[[ EXERCISE DATA open ]]
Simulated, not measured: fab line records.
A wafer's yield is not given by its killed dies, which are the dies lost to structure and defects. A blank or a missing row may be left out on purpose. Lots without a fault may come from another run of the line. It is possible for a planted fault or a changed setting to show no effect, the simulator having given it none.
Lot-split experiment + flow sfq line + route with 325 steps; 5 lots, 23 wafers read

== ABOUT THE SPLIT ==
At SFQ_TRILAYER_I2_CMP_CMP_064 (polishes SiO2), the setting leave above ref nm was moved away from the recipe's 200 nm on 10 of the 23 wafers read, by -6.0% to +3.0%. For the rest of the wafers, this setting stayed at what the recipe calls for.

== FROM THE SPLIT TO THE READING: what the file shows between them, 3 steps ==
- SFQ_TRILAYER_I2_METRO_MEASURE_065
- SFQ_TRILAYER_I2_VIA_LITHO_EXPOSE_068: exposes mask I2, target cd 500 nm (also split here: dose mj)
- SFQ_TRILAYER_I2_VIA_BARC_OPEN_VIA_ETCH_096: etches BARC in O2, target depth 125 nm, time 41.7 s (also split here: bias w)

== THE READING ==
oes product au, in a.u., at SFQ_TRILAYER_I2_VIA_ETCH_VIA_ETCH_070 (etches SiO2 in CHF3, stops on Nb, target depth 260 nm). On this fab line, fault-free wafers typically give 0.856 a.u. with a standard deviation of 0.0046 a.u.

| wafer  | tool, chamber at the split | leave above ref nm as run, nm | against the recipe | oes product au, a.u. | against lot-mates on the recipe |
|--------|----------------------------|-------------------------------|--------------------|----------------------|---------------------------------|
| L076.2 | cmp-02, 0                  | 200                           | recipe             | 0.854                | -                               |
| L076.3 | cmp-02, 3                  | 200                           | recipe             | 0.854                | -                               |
[[ EXERCISE DATA closed ]]

REQUIRED ACTION = Of the entries listed above, reproduce only the lines starting at the line containing "Lot-split experiment +" and ending at the line containing "- SFQ_TRILAYER_I2_METRO_MEASURE_065". Include both, exactly as they stand.

RESPONSE AREA =
Lot-split experiment + flow sfq line + route with 325 steps; 5 lots, 23 wafers read

== ABOUT THE SPLIT ==
At SFQ_TRILAYER_I2_CMP_CMP_064 (polishes SiO2), the setting leave above ref nm was moved away from the recipe's 200 nm on 10 of the 23 wafers read, by -6.0% to +3.0%. For the rest of the wafers, this setting stayed at what the recipe calls for.

== FROM THE SPLIT TO THE READING: what the file shows between them, 3 steps ==
- SFQ_TRILAYER_I2_METRO_MEASURE_065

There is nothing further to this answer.